▸ **ASSIGNMENT**:
A stretch of the entries below is to be set down exactly, running from the line with "- 9: STRIP (etch materials aC)" through the line with "## The following", both included, and no other line.

▸ **DATA UNDER STUDY**:
- Opening Delimiter -
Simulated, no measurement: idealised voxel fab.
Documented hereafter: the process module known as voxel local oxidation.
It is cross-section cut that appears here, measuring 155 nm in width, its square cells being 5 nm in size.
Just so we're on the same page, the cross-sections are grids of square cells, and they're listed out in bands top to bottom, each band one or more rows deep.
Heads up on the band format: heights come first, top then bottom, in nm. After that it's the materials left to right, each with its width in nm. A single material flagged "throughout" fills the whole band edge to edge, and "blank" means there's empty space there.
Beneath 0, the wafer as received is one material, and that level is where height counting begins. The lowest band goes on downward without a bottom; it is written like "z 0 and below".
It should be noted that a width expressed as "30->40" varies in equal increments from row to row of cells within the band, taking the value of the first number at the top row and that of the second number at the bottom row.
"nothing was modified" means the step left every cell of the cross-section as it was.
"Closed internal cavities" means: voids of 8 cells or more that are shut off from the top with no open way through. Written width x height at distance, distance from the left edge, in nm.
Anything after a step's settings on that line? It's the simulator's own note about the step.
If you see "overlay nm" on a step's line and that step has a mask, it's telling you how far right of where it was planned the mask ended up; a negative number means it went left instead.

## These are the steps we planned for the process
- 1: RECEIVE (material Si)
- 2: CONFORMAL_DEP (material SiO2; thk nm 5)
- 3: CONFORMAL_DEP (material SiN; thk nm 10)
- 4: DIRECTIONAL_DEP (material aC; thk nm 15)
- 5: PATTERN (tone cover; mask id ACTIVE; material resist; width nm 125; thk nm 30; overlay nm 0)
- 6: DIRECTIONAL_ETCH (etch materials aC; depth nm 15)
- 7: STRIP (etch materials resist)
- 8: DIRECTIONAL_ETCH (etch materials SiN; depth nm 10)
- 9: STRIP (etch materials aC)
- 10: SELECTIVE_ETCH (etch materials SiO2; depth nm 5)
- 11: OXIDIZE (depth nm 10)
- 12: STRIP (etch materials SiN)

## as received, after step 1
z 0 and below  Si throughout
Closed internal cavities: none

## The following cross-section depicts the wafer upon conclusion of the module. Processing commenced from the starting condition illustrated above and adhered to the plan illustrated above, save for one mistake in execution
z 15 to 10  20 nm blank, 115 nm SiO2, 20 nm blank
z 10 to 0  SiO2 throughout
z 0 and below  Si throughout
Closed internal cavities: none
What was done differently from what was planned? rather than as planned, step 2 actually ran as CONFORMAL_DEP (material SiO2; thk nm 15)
- Closing Delimiter -

▸ **ANSWER SECTION**:
- 9: STRIP (etch materials aC)
- 10: SELECTIVE_ETCH (etch materials SiO2; depth nm 5)
- 11: OXIDIZE (depth nm 10)
- 12: STRIP (etch materials SiN)

## as received, after step 1
z 0 and below  Si throughout
Closed internal cavities: none

## The following cross-section depicts the wafer upon conclusion of the module. Processing commenced from the starting condition illustrated above and adhered to the plan illustrated above, save for one mistake in execution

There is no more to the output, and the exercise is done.